**REQUIRED ACTION**
Nothing in the data may be changed; retype all of it.

**EXTRACTED MATERIAL**
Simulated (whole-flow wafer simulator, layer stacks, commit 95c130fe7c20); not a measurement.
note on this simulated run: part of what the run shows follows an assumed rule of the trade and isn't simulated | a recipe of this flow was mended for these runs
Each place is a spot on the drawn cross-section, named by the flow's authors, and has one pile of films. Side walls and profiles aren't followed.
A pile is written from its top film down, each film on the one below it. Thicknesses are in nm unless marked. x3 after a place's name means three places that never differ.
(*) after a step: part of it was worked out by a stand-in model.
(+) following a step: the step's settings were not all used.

**EXERCISE OUTPUT**
Simulated (whole-flow wafer simulator, layer stacks, commit 95c130fe7c20); not a measurement.
note on this simulated run: part of what the run shows follows an assumed rule of the trade and isn't simulated | a recipe of this flow was mended for these runs
Each place is a spot on the drawn cross-section, named by the flow's authors, and has one pile of films. Side walls and profiles aren't followed.
A pile is written from its top film down, each film on the one below it. Thicknesses are in nm unless marked. x3 after a place's name means three places that never differ.
(*) after a step: part of it was worked out by a stand-in model.
(+) following a step: the step's settings were not all used.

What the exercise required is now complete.